__Work item__
A verbatim reproduction of all the entries is needed.

__Given entries__
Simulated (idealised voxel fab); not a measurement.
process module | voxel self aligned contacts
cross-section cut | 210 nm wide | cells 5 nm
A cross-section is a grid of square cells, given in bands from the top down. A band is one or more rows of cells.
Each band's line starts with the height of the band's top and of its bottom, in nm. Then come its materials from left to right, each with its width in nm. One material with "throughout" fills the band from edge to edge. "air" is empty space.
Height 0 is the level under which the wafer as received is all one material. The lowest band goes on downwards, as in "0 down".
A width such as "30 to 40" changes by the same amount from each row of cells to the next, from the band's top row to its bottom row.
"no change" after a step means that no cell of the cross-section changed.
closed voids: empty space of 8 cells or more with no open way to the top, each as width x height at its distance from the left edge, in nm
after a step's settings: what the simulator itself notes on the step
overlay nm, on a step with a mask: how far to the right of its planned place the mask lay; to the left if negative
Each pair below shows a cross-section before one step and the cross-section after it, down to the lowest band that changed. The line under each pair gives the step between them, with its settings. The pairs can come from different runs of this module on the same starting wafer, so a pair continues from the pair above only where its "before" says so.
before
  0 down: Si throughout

__Exercise result__
Simulated (idealised voxel fab); not a measurement.
process module | voxel self aligned contacts
cross-section cut | 210 nm wide | cells 5 nm
A cross-section is a grid of square cells, given in bands from the top down. A band is one or more rows of cells.
Each band's line starts with the height of the band's top and of its bottom, in nm. Then come its materials from left to right, each with its width in nm. One material with "throughout" fills the band from edge to edge. "air" is empty space.
Height 0 is the level under which the wafer as received is all one material. The lowest band goes on downwards, as in "0 down".
A width such as "30 to 40" changes by the same amount from each row of cells to the next, from the band's top row to its bottom row.
"no change" after a step means that no cell of the cross-section changed.
closed voids: empty space of 8 cells or more with no open way to the top, each as width x height at its distance from the left edge, in nm
after a step's settings: what the simulator itself notes on the step
overlay nm, on a step with a mask: how far to the right of its planned place the mask lay; to the left if negative
Each pair below shows a cross-section before one step and the cross-section after it, down to the lowest band that changed. The line under each pair gives the step between them, with its settings. The pairs can come from different runs of this module on the same starting wafer, so a pair continues from the pair above only where its "before" says so.
before
  0 down: Si throughout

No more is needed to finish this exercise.